*Assignment:* Write down exactly the lines of the records below, beginning with the first and ending with the line that includes "Log of one tool: a".

*Dataset records:*
################

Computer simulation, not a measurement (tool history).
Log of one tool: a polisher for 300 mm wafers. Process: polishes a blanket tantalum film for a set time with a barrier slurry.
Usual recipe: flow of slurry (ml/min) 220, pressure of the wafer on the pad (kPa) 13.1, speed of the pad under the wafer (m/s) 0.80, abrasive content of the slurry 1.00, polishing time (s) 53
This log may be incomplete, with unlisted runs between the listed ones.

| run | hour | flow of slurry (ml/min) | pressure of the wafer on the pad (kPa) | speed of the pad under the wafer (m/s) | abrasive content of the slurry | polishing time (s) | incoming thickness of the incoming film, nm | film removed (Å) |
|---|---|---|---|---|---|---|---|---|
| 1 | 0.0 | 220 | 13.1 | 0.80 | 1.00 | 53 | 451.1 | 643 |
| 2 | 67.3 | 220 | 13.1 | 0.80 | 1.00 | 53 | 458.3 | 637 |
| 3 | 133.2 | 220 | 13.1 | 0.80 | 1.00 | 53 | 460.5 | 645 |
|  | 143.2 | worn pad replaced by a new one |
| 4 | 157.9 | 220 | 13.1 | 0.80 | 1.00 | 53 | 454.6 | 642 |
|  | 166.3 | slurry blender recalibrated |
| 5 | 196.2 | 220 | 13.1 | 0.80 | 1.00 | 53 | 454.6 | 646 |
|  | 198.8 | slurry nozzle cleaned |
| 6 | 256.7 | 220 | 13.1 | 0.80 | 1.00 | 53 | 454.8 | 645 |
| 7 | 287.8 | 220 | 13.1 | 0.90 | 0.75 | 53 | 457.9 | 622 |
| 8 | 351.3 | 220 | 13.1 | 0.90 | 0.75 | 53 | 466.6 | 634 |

################

*Your solution:*
Computer simulation, not a measurement (tool history).
Log of one tool: a polisher for 300 mm wafers. Process: polishes a blanket tantalum film for a set time with a barrier slurry.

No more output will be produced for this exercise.